Dataset content:
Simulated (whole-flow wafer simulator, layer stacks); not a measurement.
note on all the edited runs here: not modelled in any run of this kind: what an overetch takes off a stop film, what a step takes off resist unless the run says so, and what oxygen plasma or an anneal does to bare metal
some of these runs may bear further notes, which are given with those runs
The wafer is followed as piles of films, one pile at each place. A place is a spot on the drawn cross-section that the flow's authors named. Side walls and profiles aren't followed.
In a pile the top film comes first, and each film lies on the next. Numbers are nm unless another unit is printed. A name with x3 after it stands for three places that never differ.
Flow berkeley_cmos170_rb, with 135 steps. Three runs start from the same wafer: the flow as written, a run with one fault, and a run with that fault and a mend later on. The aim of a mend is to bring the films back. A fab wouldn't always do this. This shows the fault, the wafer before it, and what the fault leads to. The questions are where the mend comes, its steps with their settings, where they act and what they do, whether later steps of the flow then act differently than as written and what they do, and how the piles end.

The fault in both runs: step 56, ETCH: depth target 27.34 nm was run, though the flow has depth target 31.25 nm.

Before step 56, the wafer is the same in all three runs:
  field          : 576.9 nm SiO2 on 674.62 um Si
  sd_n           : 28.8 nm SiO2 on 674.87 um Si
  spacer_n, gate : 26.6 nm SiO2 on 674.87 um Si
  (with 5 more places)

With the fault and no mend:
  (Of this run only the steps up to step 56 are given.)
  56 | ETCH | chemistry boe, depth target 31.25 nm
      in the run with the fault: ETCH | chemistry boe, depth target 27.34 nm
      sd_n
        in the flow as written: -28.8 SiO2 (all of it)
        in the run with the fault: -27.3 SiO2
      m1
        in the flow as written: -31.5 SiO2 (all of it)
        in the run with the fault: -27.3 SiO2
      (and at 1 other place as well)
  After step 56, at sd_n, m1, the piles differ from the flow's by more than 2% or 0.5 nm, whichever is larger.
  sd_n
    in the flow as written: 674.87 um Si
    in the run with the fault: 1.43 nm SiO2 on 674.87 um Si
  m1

Task item: Transcribe verbatim. Cover the lines from the first line of the entries above to the line containing "note on all", inclusive.

Expected answer:
Simulated (whole-flow wafer simulator, layer stacks); not a measurement.
note on all the edited runs here: not modelled in any run of this kind: what an overetch takes off a stop film, what a step takes off resist unless the run says so, and what oxygen plasma or an anneal does to bare metal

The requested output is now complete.